Study material
----------------

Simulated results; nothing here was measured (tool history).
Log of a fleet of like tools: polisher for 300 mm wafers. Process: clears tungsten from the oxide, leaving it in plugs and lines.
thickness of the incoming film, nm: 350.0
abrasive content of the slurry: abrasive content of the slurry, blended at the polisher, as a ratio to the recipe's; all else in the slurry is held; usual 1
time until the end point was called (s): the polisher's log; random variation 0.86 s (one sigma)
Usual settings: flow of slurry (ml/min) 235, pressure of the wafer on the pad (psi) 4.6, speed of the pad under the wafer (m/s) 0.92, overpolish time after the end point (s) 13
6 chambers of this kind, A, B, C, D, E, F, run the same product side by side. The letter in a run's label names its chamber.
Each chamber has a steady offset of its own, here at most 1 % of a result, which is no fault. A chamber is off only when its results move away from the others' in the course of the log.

----------------

Activity
Extract exactly the leading lines of the data, stopping at and including the line with "6 chambers of".

Exercise answer
Simulated results; nothing here was measured (tool history).
Log of a fleet of like tools: polisher for 300 mm wafers. Process: clears tungsten from the oxide, leaving it in plugs and lines.
thickness of the incoming film, nm: 350.0
abrasive content of the slurry: abrasive content of the slurry, blended at the polisher, as a ratio to the recipe's; all else in the slurry is held; usual 1
time until the end point was called (s): the polisher's log; random variation 0.86 s (one sigma)
Usual settings: flow of slurry (ml/min) 235, pressure of the wafer on the pad (psi) 4.6, speed of the pad under the wafer (m/s) 0.92, overpolish time after the end point (s) 13
6 chambers of this kind, A, B, C, D, E, F, run the same product side by side. The letter in a run's label names its chamber.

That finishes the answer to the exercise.